[Exercise] Please copy out the entries below exactly, beginning with the line that contains "Each place is" and ending with the line that contains "A pile is written", and include nothing outside that span.

[Extracted data]
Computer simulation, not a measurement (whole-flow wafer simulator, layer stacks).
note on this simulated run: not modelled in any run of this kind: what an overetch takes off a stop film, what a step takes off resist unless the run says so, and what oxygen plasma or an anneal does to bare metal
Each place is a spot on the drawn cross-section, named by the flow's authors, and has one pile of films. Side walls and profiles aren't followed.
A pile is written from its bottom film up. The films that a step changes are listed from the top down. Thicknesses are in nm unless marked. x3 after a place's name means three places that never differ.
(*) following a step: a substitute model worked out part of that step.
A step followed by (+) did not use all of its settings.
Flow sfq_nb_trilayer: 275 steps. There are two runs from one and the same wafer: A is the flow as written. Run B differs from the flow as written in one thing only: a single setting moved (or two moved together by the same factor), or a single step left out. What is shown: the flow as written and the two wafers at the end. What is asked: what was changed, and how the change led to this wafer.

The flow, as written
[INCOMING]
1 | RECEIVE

[Problem solution]
Each place is a spot on the drawn cross-section, named by the flow's authors, and has one pile of films. Side walls and profiles aren't followed.
A pile is written from its bottom film up. The films that a step changes are listed from the top down. Thicknesses are in nm unless marked. x3 after a place's name means three places that never differ.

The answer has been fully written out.